Your output should be the full listing, unchanged.

Given information
BEGIN

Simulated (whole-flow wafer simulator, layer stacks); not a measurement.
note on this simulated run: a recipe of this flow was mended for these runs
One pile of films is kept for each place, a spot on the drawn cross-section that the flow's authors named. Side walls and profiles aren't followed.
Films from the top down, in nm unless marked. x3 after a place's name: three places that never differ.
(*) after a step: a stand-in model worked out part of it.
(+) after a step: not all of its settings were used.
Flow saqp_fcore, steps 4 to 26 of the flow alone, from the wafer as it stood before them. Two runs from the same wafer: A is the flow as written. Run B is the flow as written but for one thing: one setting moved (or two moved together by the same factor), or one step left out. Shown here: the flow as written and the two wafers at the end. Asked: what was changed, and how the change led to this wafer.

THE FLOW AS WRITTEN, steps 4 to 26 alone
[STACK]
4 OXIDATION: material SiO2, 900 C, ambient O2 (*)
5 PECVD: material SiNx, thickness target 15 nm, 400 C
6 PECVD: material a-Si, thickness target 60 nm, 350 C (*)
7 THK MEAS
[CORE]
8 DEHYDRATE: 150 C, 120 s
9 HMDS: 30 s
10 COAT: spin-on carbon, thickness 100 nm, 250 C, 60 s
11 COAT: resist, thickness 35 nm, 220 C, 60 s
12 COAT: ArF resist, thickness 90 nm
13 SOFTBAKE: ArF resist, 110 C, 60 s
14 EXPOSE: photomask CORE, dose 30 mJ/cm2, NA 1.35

END

Written solution
Simulated (whole-flow wafer simulator, layer stacks); not a measurement.
note on this simulated run: a recipe of this flow was mended for these runs
One pile of films is kept for each place, a spot on the drawn cross-section that the flow's authors named. Side walls and profiles aren't followed.
Films from the top down, in nm unless marked. x3 after a place's name: three places that never differ.
(*) after a step: a stand-in model worked out part of it.
(+) after a step: not all of its settings were used.
Flow saqp_fcore, steps 4 to 26 of the flow alone, from the wafer as it stood before them. Two runs from the same wafer: A is the flow as written. Run B is the flow as written but for one thing: one setting moved (or two moved together by the same factor), or one step left out. Shown here: the flow as written and the two wafers at the end. Asked: what was changed, and how the change led to this wafer.

THE FLOW AS WRITTEN, steps 4 to 26 alone
[STACK]
4 OXIDATION: material SiO2, 900 C, ambient O2 (*)
5 PECVD: material SiNx, thickness target 15 nm, 400 C
6 PECVD: material a-Si, thickness target 60 nm, 350 C (*)
7 THK MEAS
[CORE]
8 DEHYDRATE: 150 C, 120 s
9 HMDS: 30 s
10 COAT: spin-on carbon, thickness 100 nm, 250 C, 60 s
11 COAT: resist, thickness 35 nm, 220 C, 60 s
12 COAT: ArF resist, thickness 90 nm
13 SOFTBAKE: ArF resist, 110 C, 60 s
14 EXPOSE: photomask CORE, dose 30 mJ/cm2, NA 1.35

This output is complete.